(DATA EXTRACTS)
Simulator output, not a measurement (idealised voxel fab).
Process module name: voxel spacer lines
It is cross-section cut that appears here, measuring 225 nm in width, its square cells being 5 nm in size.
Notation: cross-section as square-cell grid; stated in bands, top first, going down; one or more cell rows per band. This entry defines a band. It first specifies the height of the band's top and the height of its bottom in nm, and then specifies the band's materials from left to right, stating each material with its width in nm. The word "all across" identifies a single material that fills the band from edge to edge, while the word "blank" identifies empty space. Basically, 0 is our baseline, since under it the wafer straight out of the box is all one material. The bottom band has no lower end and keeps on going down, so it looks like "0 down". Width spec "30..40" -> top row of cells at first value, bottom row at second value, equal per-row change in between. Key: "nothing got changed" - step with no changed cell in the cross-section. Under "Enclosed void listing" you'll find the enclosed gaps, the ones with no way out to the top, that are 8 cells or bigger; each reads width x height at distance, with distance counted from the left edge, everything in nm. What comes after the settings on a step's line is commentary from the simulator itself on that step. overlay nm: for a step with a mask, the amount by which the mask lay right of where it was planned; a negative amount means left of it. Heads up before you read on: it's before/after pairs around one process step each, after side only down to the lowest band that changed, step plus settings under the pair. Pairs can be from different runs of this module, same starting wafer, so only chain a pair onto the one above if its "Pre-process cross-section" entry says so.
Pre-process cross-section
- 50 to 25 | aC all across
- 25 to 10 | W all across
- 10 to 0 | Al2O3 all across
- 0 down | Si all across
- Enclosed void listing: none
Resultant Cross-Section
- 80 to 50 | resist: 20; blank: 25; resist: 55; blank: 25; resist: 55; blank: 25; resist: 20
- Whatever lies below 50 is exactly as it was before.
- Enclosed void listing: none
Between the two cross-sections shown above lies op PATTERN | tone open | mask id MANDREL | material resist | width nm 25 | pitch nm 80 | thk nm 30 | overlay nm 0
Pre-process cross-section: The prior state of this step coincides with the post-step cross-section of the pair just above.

(ASSIGNMENT) Write out exactly the lines from the start of the material through the line with "It is cross-section". No other output is expected.

(YOUR RESPONSE)
Simulator output, not a measurement (idealised voxel fab).
Process module name: voxel spacer lines
It is cross-section cut that appears here, measuring 225 nm in width, its square cells being 5 nm in size.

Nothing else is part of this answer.